● **WORK ORDER**: Give again the lines of the data from its first line through the line with "14 op DIRECTIONAL_ETCH". Change nothing.

● **DATA EXTRACTS**:
************
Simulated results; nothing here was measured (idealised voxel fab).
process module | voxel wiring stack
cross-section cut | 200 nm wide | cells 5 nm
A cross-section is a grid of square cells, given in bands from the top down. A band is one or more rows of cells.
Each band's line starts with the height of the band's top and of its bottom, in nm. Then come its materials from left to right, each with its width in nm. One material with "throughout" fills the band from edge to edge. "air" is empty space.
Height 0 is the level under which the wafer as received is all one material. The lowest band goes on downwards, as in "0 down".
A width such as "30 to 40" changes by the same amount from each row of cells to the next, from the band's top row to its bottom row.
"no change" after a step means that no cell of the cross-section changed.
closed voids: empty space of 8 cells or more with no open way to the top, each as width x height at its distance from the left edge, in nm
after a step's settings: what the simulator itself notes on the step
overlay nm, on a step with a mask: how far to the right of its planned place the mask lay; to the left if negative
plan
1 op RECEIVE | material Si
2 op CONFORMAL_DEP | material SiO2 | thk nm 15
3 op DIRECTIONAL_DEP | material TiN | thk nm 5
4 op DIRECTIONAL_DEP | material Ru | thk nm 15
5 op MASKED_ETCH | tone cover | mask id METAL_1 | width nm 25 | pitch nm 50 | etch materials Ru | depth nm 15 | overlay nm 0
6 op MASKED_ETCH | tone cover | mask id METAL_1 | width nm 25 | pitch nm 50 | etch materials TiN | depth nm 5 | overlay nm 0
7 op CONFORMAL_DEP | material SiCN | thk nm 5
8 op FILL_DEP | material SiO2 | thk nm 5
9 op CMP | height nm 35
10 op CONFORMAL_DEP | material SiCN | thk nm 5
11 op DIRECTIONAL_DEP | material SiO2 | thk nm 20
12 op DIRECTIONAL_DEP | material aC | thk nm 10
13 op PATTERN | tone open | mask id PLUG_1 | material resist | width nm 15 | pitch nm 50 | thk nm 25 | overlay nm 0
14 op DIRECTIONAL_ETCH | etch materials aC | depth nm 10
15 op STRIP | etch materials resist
************

● **EXPECTED ANSWER**:
Simulated results; nothing here was measured (idealised voxel fab).
process module | voxel wiring stack
cross-section cut | 200 nm wide | cells 5 nm
A cross-section is a grid of square cells, given in bands from the top down. A band is one or more rows of cells.
Each band's line starts with the height of the band's top and of its bottom, in nm. Then come its materials from left to right, each with its width in nm. One material with "throughout" fills the band from edge to edge. "air" is empty space.
Height 0 is the level under which the wafer as received is all one material. The lowest band goes on downwards, as in "0 down".
A width such as "30 to 40" changes by the same amount from each row of cells to the next, from the band's top row to its bottom row.
"no change" after a step means that no cell of the cross-section changed.
closed voids: empty space of 8 cells or more with no open way to the top, each as width x height at its distance from the left edge, in nm
after a step's settings: what the simulator itself notes on the step
overlay nm, on a step with a mask: how far to the right of its planned place the mask lay; to the left if negative
plan
1 op RECEIVE | material Si
2 op CONFORMAL_DEP | material SiO2 | thk nm 15
3 op DIRECTIONAL_DEP | material TiN | thk nm 5
4 op DIRECTIONAL_DEP | material Ru | thk nm 15
5 op MASKED_ETCH | tone cover | mask id METAL_1 | width nm 25 | pitch nm 50 | etch materials Ru | depth nm 15 | overlay nm 0
6 op MASKED_ETCH | tone cover | mask id METAL_1 | width nm 25 | pitch nm 50 | etch materials TiN | depth nm 5 | overlay nm 0
7 op CONFORMAL_DEP | material SiCN | thk nm 5
8 op FILL_DEP | material SiO2 | thk nm 5
9 op CMP | height nm 35
10 op CONFORMAL_DEP | material SiCN | thk nm 5
11 op DIRECTIONAL_DEP | material SiO2 | thk nm 20
12 op DIRECTIONAL_DEP | material aC | thk nm 10
13 op PATTERN | tone open | mask id PLUG_1 | material resist | width nm 15 | pitch nm 50 | thk nm 25 | overlay nm 0
14 op DIRECTIONAL_ETCH | etch materials aC | depth nm 10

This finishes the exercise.